----------------

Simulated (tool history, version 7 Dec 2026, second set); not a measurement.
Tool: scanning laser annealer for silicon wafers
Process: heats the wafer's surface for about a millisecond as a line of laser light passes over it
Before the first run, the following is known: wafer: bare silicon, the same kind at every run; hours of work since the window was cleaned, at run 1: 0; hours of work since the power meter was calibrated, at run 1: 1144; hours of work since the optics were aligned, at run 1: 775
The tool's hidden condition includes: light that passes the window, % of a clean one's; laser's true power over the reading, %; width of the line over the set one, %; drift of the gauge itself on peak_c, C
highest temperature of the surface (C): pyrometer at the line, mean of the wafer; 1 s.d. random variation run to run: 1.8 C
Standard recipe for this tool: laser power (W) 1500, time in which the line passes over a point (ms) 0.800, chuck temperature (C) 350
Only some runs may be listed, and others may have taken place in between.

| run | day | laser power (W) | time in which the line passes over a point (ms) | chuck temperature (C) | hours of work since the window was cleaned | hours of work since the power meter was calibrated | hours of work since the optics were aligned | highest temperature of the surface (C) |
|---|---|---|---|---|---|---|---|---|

----------------

## Requirement
Write out exactly the lines between the start of the entries and the line containing "surface (C) |", including that line and the first one.

## Answer space
Simulated (tool history, version 7 Dec 2026, second set); not a measurement.
Tool: scanning laser annealer for silicon wafers
Process: heats the wafer's surface for about a millisecond as a line of laser light passes over it
Before the first run, the following is known: wafer: bare silicon, the same kind at every run; hours of work since the window was cleaned, at run 1: 0; hours of work since the power meter was calibrated, at run 1: 1144; hours of work since the optics were aligned, at run 1: 775
The tool's hidden condition includes: light that passes the window, % of a clean one's; laser's true power over the reading, %; width of the line over the set one, %; drift of the gauge itself on peak_c, C
highest temperature of the surface (C): pyrometer at the line, mean of the wafer; 1 s.d. random variation run to run: 1.8 C
Standard recipe for this tool: laser power (W) 1500, time in which the line passes over a point (ms) 0.800, chuck temperature (C) 350
Only some runs may be listed, and others may have taken place in between.

| run | day | laser power (W) | time in which the line passes over a point (ms) | chuck temperature (C) | hours of work since the window was cleaned | hours of work since the power meter was calibrated | hours of work since the optics were aligned | highest temperature of the surface (C) |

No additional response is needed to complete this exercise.